▸ Extracted material
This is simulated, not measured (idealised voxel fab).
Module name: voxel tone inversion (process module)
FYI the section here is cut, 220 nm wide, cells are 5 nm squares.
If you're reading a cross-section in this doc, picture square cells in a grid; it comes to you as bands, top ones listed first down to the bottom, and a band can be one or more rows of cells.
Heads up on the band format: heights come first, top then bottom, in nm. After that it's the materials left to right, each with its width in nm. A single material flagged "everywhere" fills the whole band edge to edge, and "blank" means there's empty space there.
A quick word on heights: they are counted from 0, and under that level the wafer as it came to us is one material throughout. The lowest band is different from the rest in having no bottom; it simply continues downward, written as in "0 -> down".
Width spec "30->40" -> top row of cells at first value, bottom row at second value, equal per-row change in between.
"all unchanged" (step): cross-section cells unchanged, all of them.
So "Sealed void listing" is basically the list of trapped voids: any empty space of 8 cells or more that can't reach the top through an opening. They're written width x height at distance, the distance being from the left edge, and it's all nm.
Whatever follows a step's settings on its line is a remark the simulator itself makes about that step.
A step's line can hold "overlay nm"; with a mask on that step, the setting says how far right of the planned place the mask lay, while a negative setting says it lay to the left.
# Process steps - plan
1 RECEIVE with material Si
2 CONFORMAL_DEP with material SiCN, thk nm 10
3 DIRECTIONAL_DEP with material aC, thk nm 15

▸ Task item
Above are the entries. Quote exactly the lines from the one bearing "Module name: voxel" through the one bearing "Heads up on".

▸ Written reply
Module name: voxel tone inversion (process module)
FYI the section here is cut, 220 nm wide, cells are 5 nm squares.
If you're reading a cross-section in this doc, picture square cells in a grid; it comes to you as bands, top ones listed first down to the bottom, and a band can be one or more rows of cells.
Heads up on the band format: heights come first, top then bottom, in nm. After that it's the materials left to right, each with its width in nm. A single material flagged "everywhere" fills the whole band edge to edge, and "blank" means there's empty space there.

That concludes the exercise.